* [Supplied records]:
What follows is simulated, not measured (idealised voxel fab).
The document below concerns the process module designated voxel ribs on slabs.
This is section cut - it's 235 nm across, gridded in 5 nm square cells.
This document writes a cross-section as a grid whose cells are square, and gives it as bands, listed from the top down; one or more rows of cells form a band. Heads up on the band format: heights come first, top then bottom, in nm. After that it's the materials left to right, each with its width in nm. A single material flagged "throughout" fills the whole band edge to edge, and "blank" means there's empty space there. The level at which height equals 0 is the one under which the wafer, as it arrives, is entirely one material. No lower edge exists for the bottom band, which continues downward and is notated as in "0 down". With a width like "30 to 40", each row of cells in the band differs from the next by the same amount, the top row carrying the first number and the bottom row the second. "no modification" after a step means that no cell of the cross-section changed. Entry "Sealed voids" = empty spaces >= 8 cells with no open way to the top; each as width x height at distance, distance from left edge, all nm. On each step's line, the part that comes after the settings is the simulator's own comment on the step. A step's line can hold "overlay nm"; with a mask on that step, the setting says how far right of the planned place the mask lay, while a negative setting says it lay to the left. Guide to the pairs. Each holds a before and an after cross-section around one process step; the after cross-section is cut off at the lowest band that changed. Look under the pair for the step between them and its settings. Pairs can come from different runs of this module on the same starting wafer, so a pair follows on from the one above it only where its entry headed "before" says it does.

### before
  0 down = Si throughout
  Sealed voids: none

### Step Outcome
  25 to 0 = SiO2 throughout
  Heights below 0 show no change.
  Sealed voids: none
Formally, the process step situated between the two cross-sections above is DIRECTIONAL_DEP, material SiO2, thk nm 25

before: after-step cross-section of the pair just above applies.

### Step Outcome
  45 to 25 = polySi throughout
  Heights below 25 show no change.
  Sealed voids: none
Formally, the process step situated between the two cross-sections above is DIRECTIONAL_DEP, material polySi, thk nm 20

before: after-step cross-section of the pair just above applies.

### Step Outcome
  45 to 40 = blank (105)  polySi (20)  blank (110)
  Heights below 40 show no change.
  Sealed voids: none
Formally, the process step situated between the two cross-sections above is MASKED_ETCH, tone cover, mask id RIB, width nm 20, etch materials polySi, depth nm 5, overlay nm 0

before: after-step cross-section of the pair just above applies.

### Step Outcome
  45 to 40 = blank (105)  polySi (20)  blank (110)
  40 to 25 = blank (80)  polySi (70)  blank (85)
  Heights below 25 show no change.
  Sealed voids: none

* [Assignment]: The lines above from the one containing "The document below" through the one containing "This is section" are to be set down exactly, and no others.

* [Exercise result]:
The document below concerns the process module designated voxel ribs on slabs.
This is section cut - it's 235 nm across, gridded in 5 nm square cells.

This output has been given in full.